> _TASK ITEM_:
Every line between the top of the data below and the line with "Square cell edge", both ends included, must be retyped exactly.

··········

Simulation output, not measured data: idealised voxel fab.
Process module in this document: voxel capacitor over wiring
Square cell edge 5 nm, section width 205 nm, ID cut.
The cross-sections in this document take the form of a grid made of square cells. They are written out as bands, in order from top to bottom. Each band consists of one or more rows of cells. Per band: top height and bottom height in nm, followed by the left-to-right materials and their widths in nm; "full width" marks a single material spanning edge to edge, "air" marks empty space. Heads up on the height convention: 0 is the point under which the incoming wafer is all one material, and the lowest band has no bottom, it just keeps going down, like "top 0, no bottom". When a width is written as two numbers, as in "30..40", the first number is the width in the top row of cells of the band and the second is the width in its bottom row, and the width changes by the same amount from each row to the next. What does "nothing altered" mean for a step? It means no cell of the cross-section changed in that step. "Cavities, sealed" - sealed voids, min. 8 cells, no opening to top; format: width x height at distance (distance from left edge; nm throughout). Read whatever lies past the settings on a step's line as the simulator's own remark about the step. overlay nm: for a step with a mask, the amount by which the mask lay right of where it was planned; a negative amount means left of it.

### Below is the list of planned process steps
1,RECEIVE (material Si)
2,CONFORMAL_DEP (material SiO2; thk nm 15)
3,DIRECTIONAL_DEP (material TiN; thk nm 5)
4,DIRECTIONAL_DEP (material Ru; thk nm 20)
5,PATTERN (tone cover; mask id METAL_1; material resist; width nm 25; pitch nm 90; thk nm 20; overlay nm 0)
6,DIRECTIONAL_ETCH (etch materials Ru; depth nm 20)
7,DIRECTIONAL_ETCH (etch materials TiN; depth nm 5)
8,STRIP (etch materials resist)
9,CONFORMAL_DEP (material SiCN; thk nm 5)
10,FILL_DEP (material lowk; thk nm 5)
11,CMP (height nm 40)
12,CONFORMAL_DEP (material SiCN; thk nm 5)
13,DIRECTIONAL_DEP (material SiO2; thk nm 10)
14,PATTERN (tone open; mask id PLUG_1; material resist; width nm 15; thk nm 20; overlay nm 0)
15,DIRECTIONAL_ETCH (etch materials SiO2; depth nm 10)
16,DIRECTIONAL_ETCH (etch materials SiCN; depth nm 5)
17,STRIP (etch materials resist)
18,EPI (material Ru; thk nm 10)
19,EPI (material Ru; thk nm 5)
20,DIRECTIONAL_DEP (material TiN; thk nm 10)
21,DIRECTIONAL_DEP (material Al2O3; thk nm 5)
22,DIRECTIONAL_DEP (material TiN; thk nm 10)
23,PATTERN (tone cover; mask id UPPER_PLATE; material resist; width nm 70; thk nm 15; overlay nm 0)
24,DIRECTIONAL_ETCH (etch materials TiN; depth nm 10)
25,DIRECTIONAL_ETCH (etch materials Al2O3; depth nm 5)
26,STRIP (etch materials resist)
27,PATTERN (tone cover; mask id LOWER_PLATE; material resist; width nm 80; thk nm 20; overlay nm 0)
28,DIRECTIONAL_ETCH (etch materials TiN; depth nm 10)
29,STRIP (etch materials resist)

··········

> _EXERCISE SOLUTION_:
Simulation output, not measured data: idealised voxel fab.
Process module in this document: voxel capacitor over wiring
Square cell edge 5 nm, section width 205 nm, ID cut.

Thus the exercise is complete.